-- DATA TO EXAMINE follows --

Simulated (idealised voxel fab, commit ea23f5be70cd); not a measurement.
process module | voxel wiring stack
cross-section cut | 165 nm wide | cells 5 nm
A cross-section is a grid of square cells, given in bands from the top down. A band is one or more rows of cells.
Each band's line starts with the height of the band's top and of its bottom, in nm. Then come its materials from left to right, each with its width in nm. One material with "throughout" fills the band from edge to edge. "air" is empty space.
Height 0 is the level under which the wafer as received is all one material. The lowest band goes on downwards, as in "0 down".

-- DATA TO EXAMINE concluded --

ASSIGNMENT:
Recreate the listing word for word, omitting nothing.

TASK ANSWER:
Simulated (idealised voxel fab, commit ea23f5be70cd); not a measurement.
process module | voxel wiring stack
cross-section cut | 165 nm wide | cells 5 nm
A cross-section is a grid of square cells, given in bands from the top down. A band is one or more rows of cells.
Each band's line starts with the height of the band's top and of its bottom, in nm. Then come its materials from left to right, each with its width in nm. One material with "throughout" fills the band from edge to edge. "air" is empty space.
Height 0 is the level under which the wafer as received is all one material. The lowest band goes on downwards, as in "0 down".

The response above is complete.